***

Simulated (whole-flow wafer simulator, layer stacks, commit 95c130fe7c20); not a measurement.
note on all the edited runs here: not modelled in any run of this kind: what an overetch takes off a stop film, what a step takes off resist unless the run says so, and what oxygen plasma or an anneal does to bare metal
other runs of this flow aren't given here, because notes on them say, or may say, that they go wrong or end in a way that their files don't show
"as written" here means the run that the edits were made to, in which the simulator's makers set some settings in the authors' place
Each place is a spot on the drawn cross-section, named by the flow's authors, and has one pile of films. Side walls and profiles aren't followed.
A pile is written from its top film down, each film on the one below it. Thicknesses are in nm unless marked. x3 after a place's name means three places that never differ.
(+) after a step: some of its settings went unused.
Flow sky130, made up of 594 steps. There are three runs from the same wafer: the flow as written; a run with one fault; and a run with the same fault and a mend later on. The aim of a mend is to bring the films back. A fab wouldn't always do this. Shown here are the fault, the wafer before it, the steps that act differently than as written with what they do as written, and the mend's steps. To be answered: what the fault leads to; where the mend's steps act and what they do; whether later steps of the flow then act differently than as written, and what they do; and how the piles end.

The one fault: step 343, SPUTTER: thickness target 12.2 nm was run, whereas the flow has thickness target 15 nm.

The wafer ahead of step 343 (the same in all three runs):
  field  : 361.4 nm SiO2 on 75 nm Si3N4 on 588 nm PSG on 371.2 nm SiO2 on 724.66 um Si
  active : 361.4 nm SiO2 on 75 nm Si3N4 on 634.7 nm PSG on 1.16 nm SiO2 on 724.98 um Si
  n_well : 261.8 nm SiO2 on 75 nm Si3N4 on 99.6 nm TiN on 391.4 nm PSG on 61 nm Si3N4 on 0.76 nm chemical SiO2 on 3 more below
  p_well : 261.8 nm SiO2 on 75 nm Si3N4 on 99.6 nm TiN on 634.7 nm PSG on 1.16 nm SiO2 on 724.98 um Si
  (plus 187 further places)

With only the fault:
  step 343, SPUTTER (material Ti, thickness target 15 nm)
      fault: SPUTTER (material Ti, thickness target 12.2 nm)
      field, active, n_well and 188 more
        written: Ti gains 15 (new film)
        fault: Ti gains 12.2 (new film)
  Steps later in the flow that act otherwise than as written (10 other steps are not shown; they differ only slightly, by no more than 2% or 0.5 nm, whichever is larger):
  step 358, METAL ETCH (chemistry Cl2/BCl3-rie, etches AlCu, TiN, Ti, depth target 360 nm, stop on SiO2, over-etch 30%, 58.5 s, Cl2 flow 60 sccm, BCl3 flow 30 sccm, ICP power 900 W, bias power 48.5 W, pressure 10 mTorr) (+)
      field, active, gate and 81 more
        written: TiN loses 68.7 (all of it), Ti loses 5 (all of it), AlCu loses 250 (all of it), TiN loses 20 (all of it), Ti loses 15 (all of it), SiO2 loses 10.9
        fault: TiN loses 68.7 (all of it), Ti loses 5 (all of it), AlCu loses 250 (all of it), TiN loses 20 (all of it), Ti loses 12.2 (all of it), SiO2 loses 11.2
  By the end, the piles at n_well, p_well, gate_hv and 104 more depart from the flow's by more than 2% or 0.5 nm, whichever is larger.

***

Beginning with the first line above, could you copy every line exactly, up to and including the one with "Flow sky130, made"?

TASK RESPONSE:
Simulated (whole-flow wafer simulator, layer stacks, commit 95c130fe7c20); not a measurement.
note on all the edited runs here: not modelled in any run of this kind: what an overetch takes off a stop film, what a step takes off resist unless the run says so, and what oxygen plasma or an anneal does to bare metal
other runs of this flow aren't given here, because notes on them say, or may say, that they go wrong or end in a way that their files don't show
"as written" here means the run that the edits were made to, in which the simulator's makers set some settings in the authors' place
Each place is a spot on the drawn cross-section, named by the flow's authors, and has one pile of films. Side walls and profiles aren't followed.
A pile is written from its top film down, each film on the one below it. Thicknesses are in nm unless marked. x3 after a place's name means three places that never differ.
(+) after a step: some of its settings went unused.
Flow sky130, made up of 594 steps. There are three runs from the same wafer: the flow as written; a run with one fault; and a run with the same fault and a mend later on. The aim of a mend is to bring the films back. A fab wouldn't always do this. Shown here are the fault, the wafer before it, the steps that act differently than as written with what they do as written, and the mend's steps. To be answered: what the fault leads to; where the mend's steps act and what they do; whether later steps of the flow then act differently than as written, and what they do; and how the piles end.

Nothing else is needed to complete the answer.